☆ ☆ ☆ ☆ ☆ ☆ ☆

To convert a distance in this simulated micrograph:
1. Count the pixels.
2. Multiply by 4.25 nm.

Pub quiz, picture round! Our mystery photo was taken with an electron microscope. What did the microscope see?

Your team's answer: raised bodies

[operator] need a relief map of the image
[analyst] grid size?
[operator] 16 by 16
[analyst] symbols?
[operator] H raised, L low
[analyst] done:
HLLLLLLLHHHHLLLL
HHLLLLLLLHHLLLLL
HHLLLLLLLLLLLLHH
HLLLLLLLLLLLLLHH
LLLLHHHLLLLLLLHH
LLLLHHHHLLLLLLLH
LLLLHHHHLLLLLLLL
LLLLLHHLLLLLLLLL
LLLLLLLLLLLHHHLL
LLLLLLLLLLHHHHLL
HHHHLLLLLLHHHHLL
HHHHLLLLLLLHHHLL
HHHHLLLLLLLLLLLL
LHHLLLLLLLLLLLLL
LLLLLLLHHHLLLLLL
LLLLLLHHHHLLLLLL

☆ ☆ ☆ ☆ ☆ ☆ ☆

## ACTION ITEM
Reproduce exactly, and with no other material, the lines between those holding "HHHHLLLLLLLHHHLL" and "LLLLLLLHHHLLLLLL", inclusive.

## RESPONSE AREA
HHHHLLLLLLLHHHLL
HHHHLLLLLLLLLLLL
LHHLLLLLLLLLLLLL
LLLLLLLHHHLLLLLL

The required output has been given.